▸ **Activity**
Copy out, unchanged, every line from the start of the records to the line that contains "Cross-sectional view cut", and stop there.

* * * *

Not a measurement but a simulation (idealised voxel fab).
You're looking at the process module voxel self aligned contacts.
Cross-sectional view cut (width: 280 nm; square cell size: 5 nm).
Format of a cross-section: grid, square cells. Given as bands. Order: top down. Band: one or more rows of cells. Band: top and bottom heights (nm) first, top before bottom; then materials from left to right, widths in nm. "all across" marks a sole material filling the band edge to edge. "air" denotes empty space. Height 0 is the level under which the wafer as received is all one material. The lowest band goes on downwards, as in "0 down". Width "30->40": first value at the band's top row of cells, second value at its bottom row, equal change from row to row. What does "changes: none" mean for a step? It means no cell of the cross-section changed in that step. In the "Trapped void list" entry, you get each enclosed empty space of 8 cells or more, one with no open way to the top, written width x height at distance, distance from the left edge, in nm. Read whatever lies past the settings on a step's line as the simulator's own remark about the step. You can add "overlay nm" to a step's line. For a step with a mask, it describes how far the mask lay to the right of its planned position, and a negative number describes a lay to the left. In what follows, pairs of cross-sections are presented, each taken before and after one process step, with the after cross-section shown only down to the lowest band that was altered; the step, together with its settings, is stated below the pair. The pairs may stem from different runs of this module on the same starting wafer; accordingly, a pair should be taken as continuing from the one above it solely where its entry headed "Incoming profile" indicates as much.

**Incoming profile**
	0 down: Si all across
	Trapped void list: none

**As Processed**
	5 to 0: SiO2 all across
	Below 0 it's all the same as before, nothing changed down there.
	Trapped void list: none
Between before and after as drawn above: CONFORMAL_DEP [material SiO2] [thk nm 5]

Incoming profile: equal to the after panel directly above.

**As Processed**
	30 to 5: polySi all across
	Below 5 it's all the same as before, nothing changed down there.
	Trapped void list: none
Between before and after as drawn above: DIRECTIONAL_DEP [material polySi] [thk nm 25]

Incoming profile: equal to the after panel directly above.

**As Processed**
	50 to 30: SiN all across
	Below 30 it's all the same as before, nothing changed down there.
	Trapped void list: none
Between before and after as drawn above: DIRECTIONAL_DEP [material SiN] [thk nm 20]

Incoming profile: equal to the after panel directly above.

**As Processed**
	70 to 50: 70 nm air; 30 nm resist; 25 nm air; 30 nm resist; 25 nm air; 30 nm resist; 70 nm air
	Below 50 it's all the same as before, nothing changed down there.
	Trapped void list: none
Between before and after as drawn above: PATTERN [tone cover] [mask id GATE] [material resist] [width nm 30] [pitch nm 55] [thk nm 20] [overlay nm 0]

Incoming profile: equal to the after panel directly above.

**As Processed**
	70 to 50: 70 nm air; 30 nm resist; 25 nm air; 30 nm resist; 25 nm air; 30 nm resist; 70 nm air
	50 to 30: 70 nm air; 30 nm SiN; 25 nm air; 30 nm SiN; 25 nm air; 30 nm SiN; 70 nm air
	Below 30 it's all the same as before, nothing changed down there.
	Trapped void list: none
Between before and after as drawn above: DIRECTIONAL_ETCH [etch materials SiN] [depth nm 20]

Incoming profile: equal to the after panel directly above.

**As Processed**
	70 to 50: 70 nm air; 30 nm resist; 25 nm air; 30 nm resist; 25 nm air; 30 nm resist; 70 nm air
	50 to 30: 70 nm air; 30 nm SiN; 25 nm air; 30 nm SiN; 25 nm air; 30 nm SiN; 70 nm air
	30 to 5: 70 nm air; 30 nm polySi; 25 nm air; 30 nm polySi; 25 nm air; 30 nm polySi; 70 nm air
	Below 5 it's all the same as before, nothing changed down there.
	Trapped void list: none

* * * *

▸ **Response box**
Not a measurement but a simulation (idealised voxel fab).
You're looking at the process module voxel self aligned contacts.
Cross-sectional view cut (width: 280 nm; square cell size: 5 nm).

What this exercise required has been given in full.